▶ ASSIGNMENT:
Up to and including the line with "R4: thickness taken", please set down the entries below exactly, starting from the first line.

▶ EXTRACTED INFORMATION:
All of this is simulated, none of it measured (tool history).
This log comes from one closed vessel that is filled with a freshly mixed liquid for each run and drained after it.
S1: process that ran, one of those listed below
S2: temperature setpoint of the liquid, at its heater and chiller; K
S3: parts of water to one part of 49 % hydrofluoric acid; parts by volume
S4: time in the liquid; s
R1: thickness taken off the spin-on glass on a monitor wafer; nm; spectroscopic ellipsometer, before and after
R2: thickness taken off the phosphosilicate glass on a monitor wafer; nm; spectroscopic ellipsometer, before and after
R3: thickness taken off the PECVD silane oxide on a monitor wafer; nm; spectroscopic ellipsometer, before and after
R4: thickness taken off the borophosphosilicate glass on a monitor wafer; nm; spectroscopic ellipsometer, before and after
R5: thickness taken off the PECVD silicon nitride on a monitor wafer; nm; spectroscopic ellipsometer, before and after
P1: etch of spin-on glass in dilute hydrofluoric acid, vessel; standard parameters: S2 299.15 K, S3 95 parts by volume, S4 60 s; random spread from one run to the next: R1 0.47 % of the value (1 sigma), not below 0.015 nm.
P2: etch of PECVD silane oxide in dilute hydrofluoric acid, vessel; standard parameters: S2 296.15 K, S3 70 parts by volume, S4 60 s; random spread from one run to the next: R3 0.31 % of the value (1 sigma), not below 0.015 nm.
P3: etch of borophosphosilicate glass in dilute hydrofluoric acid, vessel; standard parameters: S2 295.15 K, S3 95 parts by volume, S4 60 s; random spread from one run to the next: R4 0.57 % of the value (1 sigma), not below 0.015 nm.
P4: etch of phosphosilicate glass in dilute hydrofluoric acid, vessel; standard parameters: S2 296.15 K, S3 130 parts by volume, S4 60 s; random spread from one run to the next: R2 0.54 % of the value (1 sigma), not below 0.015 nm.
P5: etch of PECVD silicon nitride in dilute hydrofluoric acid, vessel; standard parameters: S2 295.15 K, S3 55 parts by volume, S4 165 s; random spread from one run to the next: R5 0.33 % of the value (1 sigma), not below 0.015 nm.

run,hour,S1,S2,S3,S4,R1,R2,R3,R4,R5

▶ REPLY:
All of this is simulated, none of it measured (tool history).
This log comes from one closed vessel that is filled with a freshly mixed liquid for each run and drained after it.
S1: process that ran, one of those listed below
S2: temperature setpoint of the liquid, at its heater and chiller; K
S3: parts of water to one part of 49 % hydrofluoric acid; parts by volume
S4: time in the liquid; s
R1: thickness taken off the spin-on glass on a monitor wafer; nm; spectroscopic ellipsometer, before and after
R2: thickness taken off the phosphosilicate glass on a monitor wafer; nm; spectroscopic ellipsometer, before and after
R3: thickness taken off the PECVD silane oxide on a monitor wafer; nm; spectroscopic ellipsometer, before and after
R4: thickness taken off the borophosphosilicate glass on a monitor wafer; nm; spectroscopic ellipsometer, before and after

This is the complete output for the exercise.